Please output the data below exactly as given, starting at its first line and stopping after the line that contains "(+) after a".

□ □ □ □ □ □ □

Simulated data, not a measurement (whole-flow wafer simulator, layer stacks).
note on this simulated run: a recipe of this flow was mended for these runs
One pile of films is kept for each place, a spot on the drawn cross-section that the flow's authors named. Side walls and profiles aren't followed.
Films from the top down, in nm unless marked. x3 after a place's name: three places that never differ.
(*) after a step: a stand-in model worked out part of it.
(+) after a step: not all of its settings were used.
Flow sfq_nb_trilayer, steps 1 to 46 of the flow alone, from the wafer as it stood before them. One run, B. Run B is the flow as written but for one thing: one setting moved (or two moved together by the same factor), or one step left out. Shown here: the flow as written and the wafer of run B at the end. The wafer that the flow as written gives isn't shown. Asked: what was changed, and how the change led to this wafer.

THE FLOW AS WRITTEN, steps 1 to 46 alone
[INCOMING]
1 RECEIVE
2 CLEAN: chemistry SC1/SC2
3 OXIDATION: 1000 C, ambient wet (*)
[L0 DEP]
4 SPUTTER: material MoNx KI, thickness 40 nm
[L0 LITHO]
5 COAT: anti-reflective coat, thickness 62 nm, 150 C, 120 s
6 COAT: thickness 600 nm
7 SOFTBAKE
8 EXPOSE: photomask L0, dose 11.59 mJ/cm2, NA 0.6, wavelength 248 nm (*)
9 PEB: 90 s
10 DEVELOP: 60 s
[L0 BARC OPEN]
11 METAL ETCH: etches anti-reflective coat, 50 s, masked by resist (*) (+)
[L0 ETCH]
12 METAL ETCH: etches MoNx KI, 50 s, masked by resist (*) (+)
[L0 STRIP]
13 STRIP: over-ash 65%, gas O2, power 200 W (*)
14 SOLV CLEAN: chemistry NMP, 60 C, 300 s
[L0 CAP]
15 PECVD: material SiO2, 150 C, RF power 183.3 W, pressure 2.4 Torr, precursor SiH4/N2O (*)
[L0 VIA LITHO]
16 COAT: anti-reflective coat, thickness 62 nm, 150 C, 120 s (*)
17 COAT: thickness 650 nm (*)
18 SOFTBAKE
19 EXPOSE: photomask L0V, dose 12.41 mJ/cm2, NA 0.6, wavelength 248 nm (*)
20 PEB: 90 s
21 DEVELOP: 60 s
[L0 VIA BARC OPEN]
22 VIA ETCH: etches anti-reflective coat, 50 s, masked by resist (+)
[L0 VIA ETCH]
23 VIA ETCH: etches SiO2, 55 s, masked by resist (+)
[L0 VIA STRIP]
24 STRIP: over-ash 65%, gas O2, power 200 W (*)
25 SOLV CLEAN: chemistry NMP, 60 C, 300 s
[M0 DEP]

□ □ □ □ □ □ □

**Task result:**
Simulated data, not a measurement (whole-flow wafer simulator, layer stacks).
note on this simulated run: a recipe of this flow was mended for these runs
One pile of films is kept for each place, a spot on the drawn cross-section that the flow's authors named. Side walls and profiles aren't followed.
Films from the top down, in nm unless marked. x3 after a place's name: three places that never differ.
(*) after a step: a stand-in model worked out part of it.
(+) after a step: not all of its settings were used.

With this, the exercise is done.